################
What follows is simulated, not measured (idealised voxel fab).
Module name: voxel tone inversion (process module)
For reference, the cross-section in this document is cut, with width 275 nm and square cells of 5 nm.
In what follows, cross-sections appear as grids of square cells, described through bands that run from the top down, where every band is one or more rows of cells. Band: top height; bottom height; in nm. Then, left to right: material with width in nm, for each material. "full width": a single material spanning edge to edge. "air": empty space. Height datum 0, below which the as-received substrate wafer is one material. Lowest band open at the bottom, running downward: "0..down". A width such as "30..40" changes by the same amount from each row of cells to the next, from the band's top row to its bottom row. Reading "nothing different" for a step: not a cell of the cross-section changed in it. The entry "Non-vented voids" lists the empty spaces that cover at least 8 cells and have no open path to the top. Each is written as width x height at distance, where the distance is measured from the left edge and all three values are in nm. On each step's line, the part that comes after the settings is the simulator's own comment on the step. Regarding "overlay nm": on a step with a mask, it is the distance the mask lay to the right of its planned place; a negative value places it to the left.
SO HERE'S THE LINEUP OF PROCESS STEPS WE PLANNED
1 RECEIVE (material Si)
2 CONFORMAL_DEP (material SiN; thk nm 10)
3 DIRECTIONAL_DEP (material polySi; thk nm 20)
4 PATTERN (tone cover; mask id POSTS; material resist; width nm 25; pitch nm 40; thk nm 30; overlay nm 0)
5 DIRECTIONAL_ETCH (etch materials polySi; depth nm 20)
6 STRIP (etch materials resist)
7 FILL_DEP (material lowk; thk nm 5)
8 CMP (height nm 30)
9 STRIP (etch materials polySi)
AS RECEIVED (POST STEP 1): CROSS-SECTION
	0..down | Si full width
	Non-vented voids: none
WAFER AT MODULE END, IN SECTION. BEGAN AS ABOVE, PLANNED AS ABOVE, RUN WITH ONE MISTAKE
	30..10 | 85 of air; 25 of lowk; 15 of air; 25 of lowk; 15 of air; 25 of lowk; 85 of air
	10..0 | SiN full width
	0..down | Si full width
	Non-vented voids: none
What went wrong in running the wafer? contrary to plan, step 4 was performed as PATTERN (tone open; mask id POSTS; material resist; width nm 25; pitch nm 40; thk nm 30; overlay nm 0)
################

### Brief
Begin at the first line of the records above and restate each line word for word, stopping after the line with "For reference, the".

### Worked solution
What follows is simulated, not measured (idealised voxel fab).
Module name: voxel tone inversion (process module)
For reference, the cross-section in this document is cut, with width 275 nm and square cells of 5 nm.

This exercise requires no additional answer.